Every entry should appear in your answer exactly as it does here.

** Excerpted records follows **

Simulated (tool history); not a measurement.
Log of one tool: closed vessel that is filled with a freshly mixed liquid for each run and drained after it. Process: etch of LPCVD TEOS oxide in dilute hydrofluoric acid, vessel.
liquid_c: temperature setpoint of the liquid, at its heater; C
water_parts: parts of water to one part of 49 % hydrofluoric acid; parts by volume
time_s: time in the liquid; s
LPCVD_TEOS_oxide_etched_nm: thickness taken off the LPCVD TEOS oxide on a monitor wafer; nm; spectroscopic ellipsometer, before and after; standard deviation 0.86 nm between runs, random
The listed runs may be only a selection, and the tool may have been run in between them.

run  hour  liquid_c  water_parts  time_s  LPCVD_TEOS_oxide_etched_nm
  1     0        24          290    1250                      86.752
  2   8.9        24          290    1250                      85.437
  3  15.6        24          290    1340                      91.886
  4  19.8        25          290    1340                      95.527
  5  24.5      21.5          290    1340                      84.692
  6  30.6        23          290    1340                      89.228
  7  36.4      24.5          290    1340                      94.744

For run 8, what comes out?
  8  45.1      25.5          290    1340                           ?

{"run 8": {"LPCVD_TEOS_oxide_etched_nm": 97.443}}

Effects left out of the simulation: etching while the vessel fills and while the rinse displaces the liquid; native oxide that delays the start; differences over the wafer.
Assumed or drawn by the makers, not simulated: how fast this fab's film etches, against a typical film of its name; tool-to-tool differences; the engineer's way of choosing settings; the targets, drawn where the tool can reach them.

** End of Excerpted records **

→ **Solution**:
Simulated (tool history); not a measurement.
Log of one tool: closed vessel that is filled with a freshly mixed liquid for each run and drained after it. Process: etch of LPCVD TEOS oxide in dilute hydrofluoric acid, vessel.
liquid_c: temperature setpoint of the liquid, at its heater; C
water_parts: parts of water to one part of 49 % hydrofluoric acid; parts by volume
time_s: time in the liquid; s
LPCVD_TEOS_oxide_etched_nm: thickness taken off the LPCVD TEOS oxide on a monitor wafer; nm; spectroscopic ellipsometer, before and after; standard deviation 0.86 nm between runs, random
The listed runs may be only a selection, and the tool may have been run in between them.

run  hour  liquid_c  water_parts  time_s  LPCVD_TEOS_oxide_etched_nm
  1     0        24          290    1250                      86.752
  2   8.9        24          290    1250                      85.437
  3  15.6        24          290    1340                      91.886
  4  19.8        25          290    1340                      95.527
  5  24.5      21.5          290    1340                      84.692
  6  30.6        23          290    1340                      89.228
  7  36.4      24.5          290    1340                      94.744

For run 8, what comes out?
  8  45.1      25.5          290    1340                           ?

{"run 8": {"LPCVD_TEOS_oxide_etched_nm": 97.443}}

Effects left out of the simulation: etching while the vessel fills and while the rinse displaces the liquid; native oxide that delays the start; differences over the wafer.
Assumed or drawn by the makers, not simulated: how fast this fab's film etches, against a typical film of its name; tool-to-tool differences; the engineer's way of choosing settings; the targets, drawn where the tool can reach them.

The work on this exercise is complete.